Reproduce precisely the lines between the start of the data below and the line with "## FROM THE METROLOGY DESK", both included.

> SOURCE INFORMATION
================
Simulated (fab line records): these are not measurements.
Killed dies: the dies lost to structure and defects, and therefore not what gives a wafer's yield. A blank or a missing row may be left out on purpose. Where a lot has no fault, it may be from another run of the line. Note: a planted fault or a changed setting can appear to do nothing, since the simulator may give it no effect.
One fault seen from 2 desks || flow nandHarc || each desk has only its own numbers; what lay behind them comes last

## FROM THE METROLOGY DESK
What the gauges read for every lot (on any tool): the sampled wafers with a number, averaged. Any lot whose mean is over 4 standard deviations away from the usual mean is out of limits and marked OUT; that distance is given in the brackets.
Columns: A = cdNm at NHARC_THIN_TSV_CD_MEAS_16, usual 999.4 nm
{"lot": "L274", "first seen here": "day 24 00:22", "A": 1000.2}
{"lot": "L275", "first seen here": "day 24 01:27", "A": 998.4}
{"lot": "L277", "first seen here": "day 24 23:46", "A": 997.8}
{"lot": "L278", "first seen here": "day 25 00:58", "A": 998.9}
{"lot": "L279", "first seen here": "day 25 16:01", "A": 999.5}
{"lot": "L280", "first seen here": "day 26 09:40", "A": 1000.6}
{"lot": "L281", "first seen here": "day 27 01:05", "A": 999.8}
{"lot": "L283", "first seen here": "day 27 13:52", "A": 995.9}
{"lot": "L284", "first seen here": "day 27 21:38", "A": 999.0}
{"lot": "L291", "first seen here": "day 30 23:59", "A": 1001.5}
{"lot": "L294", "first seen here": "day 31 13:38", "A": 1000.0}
================

> EXPECTED ANSWER
Simulated (fab line records): these are not measurements.
Killed dies: the dies lost to structure and defects, and therefore not what gives a wafer's yield. A blank or a missing row may be left out on purpose. Where a lot has no fault, it may be from another run of the line. Note: a planted fault or a changed setting can appear to do nothing, since the simulator may give it no effect.
One fault seen from 2 desks || flow nandHarc || each desk has only its own numbers; what lay behind them comes last

## FROM THE METROLOGY DESK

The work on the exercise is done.